Dataset extract
-------------------------
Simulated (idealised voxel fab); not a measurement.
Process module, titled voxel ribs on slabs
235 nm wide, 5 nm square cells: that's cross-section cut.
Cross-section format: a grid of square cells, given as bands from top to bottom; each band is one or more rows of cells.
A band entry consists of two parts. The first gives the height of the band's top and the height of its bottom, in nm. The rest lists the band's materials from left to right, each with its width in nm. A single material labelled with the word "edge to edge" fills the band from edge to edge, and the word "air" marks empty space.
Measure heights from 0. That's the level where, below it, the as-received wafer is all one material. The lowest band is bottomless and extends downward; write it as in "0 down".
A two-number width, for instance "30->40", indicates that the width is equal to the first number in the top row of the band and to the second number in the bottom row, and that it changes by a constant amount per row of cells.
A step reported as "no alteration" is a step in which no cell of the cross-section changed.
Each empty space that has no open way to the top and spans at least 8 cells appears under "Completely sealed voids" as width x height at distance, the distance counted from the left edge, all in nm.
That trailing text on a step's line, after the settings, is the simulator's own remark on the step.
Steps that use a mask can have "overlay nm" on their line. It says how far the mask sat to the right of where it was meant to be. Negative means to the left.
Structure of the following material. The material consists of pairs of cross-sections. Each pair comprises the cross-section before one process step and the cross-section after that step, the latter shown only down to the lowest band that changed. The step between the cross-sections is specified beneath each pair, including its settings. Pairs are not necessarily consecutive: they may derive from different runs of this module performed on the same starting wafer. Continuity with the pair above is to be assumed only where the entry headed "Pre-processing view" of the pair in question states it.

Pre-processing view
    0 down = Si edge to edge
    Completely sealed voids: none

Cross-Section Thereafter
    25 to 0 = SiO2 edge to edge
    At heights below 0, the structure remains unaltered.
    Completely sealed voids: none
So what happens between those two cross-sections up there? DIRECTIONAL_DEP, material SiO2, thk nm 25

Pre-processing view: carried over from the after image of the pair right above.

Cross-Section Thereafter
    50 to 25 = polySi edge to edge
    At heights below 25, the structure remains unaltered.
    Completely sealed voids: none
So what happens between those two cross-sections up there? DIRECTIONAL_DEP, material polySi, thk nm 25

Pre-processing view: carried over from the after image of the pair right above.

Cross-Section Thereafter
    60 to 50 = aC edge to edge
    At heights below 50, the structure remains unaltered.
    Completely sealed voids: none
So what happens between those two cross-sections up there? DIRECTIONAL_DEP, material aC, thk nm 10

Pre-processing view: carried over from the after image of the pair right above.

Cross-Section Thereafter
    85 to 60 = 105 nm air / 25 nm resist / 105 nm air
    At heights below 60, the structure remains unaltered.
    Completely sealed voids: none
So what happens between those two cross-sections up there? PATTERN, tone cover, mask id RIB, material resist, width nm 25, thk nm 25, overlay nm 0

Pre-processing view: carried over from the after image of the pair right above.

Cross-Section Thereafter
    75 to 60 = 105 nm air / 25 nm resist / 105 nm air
-------------------------

Requirement
Scan the entries above for the line containing "SiO2, thk nm 25", and copy it and all lines after it exactly, down to and including the line containing "At heights below 25, the".

Answer space
So what happens between those two cross-sections up there? DIRECTIONAL_DEP, material SiO2, thk nm 25

Pre-processing view: carried over from the after image of the pair right above.

Cross-Section Thereafter
    50 to 25 = polySi edge to edge
    At heights below 25, the structure remains unaltered.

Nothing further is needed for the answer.